* [Data under study]:
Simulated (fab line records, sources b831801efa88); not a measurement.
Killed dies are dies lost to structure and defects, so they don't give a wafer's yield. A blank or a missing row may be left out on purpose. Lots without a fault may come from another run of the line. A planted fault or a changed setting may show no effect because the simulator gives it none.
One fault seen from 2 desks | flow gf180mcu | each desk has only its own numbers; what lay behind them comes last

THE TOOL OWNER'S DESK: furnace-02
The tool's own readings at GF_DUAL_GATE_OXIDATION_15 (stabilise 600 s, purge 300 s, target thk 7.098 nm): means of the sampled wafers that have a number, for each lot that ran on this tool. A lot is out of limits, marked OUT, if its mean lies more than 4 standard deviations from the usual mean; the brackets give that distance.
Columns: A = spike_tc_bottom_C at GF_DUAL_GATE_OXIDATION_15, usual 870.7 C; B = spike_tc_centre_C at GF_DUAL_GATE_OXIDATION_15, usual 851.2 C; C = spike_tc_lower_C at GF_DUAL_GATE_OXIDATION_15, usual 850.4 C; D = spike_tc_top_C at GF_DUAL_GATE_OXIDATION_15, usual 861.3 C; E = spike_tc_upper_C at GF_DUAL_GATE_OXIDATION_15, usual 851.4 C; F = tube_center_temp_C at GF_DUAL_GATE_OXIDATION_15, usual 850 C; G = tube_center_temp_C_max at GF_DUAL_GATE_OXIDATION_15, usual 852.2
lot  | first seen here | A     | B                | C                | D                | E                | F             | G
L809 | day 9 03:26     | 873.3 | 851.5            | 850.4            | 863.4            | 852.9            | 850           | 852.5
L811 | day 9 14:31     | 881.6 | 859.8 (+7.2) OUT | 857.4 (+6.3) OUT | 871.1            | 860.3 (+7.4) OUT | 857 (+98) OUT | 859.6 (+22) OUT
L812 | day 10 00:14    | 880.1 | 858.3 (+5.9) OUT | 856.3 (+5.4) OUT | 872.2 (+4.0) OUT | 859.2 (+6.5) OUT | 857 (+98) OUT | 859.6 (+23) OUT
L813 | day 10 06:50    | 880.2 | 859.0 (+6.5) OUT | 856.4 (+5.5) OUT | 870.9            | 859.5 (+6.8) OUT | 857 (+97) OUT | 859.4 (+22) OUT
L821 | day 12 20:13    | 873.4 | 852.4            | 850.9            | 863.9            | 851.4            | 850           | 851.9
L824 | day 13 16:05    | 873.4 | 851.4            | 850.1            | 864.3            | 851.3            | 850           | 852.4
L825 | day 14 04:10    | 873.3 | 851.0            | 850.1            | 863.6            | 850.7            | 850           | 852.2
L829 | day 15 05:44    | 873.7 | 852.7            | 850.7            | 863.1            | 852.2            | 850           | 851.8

* [Required action]: Please give an exact copy of the lines above, beginning with the line containing "L813 | day 10" and running through the line containing "L821 | day 12", and of no other lines.

* [Answer section]:
L813 | day 10 06:50    | 880.2 | 859.0 (+6.5) OUT | 856.4 (+5.5) OUT | 870.9            | 859.5 (+6.8) OUT | 857 (+97) OUT | 859.4 (+22) OUT
L821 | day 12 20:13    | 873.4 | 852.4            | 850.9            | 863.9            | 851.4            | 850           | 851.9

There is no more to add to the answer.